## [Extracted information]

——————————

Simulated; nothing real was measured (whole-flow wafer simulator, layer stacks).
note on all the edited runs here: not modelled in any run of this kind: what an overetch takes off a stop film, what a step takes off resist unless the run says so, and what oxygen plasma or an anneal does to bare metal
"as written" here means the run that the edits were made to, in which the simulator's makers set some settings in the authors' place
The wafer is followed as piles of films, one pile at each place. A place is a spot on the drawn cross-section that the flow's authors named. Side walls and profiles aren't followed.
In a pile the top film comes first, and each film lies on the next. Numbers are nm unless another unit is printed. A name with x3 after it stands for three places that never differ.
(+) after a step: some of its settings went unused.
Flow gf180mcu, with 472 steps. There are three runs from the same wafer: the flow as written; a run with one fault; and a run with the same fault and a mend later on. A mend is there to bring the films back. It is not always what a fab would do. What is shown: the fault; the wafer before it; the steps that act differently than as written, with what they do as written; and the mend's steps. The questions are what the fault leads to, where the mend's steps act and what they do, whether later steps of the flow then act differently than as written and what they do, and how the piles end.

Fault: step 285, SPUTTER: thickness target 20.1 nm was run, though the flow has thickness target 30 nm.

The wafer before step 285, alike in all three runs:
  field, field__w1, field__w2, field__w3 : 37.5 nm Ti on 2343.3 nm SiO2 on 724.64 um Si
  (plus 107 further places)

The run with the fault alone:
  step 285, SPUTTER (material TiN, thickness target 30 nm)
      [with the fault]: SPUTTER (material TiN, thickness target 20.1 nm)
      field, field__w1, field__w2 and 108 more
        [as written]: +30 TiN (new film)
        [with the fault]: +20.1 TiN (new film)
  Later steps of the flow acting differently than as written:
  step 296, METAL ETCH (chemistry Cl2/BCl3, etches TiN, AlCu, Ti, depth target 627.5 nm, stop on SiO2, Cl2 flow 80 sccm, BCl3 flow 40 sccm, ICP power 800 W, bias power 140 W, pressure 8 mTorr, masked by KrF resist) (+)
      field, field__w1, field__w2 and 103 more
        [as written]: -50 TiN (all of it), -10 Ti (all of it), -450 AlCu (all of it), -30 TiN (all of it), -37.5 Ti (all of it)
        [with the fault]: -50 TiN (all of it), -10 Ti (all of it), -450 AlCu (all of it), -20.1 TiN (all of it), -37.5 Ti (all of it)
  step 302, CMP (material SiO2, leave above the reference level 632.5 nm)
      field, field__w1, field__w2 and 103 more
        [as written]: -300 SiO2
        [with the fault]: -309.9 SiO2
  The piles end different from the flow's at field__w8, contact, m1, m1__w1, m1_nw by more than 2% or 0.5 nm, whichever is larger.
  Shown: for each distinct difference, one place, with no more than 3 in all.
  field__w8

——————————

## [Required action]
Nothing should be returned except the lines from the first line of the data above through the line with "The wafer is", each one exact.

## [Result]
Simulated; nothing real was measured (whole-flow wafer simulator, layer stacks).
note on all the edited runs here: not modelled in any run of this kind: what an overetch takes off a stop film, what a step takes off resist unless the run says so, and what oxygen plasma or an anneal does to bare metal
"as written" here means the run that the edits were made to, in which the simulator's makers set some settings in the authors' place
The wafer is followed as piles of films, one pile at each place. A place is a spot on the drawn cross-section that the flow's authors named. Side walls and profiles aren't followed.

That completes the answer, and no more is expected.